> [Brief]: Produce a verbatim copy of the entries listed below.

> [Data]:
Start of Block

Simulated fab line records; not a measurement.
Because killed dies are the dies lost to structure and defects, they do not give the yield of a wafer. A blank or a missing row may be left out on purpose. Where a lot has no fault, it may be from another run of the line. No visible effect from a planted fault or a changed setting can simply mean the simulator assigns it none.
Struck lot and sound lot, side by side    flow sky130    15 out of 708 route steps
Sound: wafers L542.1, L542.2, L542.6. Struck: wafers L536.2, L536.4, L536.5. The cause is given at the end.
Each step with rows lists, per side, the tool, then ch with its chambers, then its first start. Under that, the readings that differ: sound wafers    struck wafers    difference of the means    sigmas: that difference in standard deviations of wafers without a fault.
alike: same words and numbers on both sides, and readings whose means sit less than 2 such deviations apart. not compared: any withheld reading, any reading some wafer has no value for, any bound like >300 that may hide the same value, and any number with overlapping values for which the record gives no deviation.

End of Block

> [Exercise result]:
Simulated fab line records; not a measurement.
Because killed dies are the dies lost to structure and defects, they do not give the yield of a wafer. A blank or a missing row may be left out on purpose. Where a lot has no fault, it may be from another run of the line. No visible effect from a planted fault or a changed setting can simply mean the simulator assigns it none.
Struck lot and sound lot, side by side    flow sky130    15 out of 708 route steps
Sound: wafers L542.1, L542.2, L542.6. Struck: wafers L536.2, L536.4, L536.5. The cause is given at the end.
Each step with rows lists, per side, the tool, then ch with its chambers, then its first start. Under that, the readings that differ: sound wafers    struck wafers    difference of the means    sigmas: that difference in standard deviations of wafers without a fault.
alike: same words and numbers on both sides, and readings whose means sit less than 2 such deviations apart. not compared: any withheld reading, any reading some wafer has no value for, any bound like >300 that may hide the same value, and any number with overlapping values for which the record gives no deviation.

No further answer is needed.